☆ ☆ ☆ ☆ ☆

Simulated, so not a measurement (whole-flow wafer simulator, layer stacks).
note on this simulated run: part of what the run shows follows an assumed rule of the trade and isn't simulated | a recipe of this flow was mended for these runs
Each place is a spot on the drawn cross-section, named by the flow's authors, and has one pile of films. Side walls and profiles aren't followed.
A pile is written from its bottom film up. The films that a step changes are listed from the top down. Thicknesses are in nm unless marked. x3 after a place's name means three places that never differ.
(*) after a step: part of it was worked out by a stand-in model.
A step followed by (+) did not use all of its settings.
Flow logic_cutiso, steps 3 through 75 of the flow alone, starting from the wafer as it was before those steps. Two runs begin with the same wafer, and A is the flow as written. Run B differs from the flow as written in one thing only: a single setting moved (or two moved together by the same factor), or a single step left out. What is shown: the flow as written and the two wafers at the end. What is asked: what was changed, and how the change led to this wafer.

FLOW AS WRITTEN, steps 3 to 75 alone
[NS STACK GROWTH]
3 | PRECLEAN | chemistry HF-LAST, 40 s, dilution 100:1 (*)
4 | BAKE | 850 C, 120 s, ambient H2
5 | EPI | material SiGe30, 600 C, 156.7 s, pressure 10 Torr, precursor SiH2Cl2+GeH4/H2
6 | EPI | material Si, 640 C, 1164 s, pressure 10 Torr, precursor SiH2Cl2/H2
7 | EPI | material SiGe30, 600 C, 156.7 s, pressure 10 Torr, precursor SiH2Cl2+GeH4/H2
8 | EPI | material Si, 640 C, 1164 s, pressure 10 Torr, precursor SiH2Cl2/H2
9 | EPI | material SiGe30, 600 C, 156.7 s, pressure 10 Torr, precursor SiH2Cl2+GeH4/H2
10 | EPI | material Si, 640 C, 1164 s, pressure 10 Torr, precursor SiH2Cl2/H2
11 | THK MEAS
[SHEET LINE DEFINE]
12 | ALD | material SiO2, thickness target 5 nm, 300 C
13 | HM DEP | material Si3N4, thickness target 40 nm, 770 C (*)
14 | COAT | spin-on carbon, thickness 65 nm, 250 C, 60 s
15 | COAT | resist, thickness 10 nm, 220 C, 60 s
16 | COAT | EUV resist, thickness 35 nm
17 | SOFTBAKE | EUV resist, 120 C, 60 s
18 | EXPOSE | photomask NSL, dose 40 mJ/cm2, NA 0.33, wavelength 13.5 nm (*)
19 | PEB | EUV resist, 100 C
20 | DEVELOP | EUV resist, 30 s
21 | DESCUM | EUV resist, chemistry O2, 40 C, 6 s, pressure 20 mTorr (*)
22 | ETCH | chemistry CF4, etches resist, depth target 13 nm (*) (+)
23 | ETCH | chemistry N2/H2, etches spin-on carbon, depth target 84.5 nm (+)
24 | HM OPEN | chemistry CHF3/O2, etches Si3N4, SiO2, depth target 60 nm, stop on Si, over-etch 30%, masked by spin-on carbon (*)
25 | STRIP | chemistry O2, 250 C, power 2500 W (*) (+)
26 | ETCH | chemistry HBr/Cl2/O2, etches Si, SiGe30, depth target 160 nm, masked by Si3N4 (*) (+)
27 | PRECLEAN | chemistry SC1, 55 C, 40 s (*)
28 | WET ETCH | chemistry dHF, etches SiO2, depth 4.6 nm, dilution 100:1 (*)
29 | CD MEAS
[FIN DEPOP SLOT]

☆ ☆ ☆ ☆ ☆

WORK REQUEST
Write out exactly, please, the lines beginning at the start of the material and ending with the line that holds "Each place is", both included.

YOUR SOLUTION
Simulated, so not a measurement (whole-flow wafer simulator, layer stacks).
note on this simulated run: part of what the run shows follows an assumed rule of the trade and isn't simulated | a recipe of this flow was mended for these runs
Each place is a spot on the drawn cross-section, named by the flow's authors, and has one pile of films. Side walls and profiles aren't followed.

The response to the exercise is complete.